*Activity:*
The answer should contain every record below, output exactly.

*Given data:*
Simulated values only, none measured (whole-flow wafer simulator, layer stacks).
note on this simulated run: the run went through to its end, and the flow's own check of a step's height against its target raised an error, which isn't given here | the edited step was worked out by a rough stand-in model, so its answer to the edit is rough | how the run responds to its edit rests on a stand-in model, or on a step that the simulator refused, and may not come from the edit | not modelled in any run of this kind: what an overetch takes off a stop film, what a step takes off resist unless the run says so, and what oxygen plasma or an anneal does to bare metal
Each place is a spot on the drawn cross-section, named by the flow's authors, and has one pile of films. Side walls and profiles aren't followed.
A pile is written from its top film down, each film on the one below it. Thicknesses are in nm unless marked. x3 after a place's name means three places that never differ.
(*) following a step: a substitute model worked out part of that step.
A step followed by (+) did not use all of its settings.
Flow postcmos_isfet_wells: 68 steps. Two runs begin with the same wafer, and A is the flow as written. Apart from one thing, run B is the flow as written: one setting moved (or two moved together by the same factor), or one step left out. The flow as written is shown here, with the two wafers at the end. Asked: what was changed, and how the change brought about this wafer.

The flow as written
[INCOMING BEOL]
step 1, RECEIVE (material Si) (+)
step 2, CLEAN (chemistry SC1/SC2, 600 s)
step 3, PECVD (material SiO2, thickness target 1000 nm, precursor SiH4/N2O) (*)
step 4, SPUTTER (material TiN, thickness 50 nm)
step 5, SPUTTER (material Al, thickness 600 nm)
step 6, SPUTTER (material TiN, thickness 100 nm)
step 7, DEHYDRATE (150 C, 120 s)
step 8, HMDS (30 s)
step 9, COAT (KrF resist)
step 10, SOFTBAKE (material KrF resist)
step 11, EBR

*Your solution:*
Simulated values only, none measured (whole-flow wafer simulator, layer stacks).
note on this simulated run: the run went through to its end, and the flow's own check of a step's height against its target raised an error, which isn't given here | the edited step was worked out by a rough stand-in model, so its answer to the edit is rough | how the run responds to its edit rests on a stand-in model, or on a step that the simulator refused, and may not come from the edit | not modelled in any run of this kind: what an overetch takes off a stop film, what a step takes off resist unless the run says so, and what oxygen plasma or an anneal does to bare metal
Each place is a spot on the drawn cross-section, named by the flow's authors, and has one pile of films. Side walls and profiles aren't followed.
A pile is written from its top film down, each film on the one below it. Thicknesses are in nm unless marked. x3 after a place's name means three places that never differ.
(*) following a step: a substitute model worked out part of that step.
A step followed by (+) did not use all of its settings.
Flow postcmos_isfet_wells: 68 steps. Two runs begin with the same wafer, and A is the flow as written. Apart from one thing, run B is the flow as written: one setting moved (or two moved together by the same factor), or one step left out. The flow as written is shown here, with the two wafers at the end. Asked: what was changed, and how the change brought about this wafer.

The flow as written
[INCOMING BEOL]
step 1, RECEIVE (material Si) (+)
step 2, CLEAN (chemistry SC1/SC2, 600 s)
step 3, PECVD (material SiO2, thickness target 1000 nm, precursor SiH4/N2O) (*)
step 4, SPUTTER (material TiN, thickness 50 nm)
step 5, SPUTTER (material Al, thickness 600 nm)
step 6, SPUTTER (material TiN, thickness 100 nm)
step 7, DEHYDRATE (150 C, 120 s)
step 8, HMDS (30 s)
step 9, COAT (KrF resist)
step 10, SOFTBAKE (material KrF resist)
step 11, EBR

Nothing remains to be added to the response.